BRIEF:
The records that appear below are to be restated word for word.

MATERIAL PROVIDED START

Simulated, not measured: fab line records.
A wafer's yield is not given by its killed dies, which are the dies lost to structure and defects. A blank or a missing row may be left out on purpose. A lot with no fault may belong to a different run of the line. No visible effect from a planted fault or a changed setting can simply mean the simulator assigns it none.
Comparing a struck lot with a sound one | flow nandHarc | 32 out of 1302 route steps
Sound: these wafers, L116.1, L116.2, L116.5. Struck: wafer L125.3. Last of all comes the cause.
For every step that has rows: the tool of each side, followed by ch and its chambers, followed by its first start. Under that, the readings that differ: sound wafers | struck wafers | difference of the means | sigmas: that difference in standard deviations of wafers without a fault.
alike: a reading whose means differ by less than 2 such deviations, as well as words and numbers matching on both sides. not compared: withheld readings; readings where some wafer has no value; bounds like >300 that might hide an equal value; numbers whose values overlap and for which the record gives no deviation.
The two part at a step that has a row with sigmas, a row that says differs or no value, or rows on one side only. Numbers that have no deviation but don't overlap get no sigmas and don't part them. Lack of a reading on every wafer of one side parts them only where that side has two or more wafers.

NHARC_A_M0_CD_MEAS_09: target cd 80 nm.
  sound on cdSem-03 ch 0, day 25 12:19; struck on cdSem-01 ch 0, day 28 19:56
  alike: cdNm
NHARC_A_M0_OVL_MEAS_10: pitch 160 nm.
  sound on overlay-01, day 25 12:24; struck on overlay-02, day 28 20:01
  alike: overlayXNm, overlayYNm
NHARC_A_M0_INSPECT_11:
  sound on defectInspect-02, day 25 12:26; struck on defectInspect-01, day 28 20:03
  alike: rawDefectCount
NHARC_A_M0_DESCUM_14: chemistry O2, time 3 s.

MATERIAL PROVIDED END

TASK OUTPUT:
Simulated, not measured: fab line records.
A wafer's yield is not given by its killed dies, which are the dies lost to structure and defects. A blank or a missing row may be left out on purpose. A lot with no fault may belong to a different run of the line. No visible effect from a planted fault or a changed setting can simply mean the simulator assigns it none.
Comparing a struck lot with a sound one | flow nandHarc | 32 out of 1302 route steps
Sound: these wafers, L116.1, L116.2, L116.5. Struck: wafer L125.3. Last of all comes the cause.
For every step that has rows: the tool of each side, followed by ch and its chambers, followed by its first start. Under that, the readings that differ: sound wafers | struck wafers | difference of the means | sigmas: that difference in standard deviations of wafers without a fault.
alike: a reading whose means differ by less than 2 such deviations, as well as words and numbers matching on both sides. not compared: withheld readings; readings where some wafer has no value; bounds like >300 that might hide an equal value; numbers whose values overlap and for which the record gives no deviation.
The two part at a step that has a row with sigmas, a row that says differs or no value, or rows on one side only. Numbers that have no deviation but don't overlap get no sigmas and don't part them. Lack of a reading on every wafer of one side parts them only where that side has two or more wafers.

NHARC_A_M0_CD_MEAS_09: target cd 80 nm.
  sound on cdSem-03 ch 0, day 25 12:19; struck on cdSem-01 ch 0, day 28 19:56
  alike: cdNm
NHARC_A_M0_OVL_MEAS_10: pitch 160 nm.
  sound on overlay-01, day 25 12:24; struck on overlay-02, day 28 20:01
  alike: overlayXNm, overlayYNm
NHARC_A_M0_INSPECT_11:
  sound on defectInspect-02, day 25 12:26; struck on defectInspect-01, day 28 20:03
  alike: rawDefectCount
NHARC_A_M0_DESCUM_14: chemistry O2, time 3 s.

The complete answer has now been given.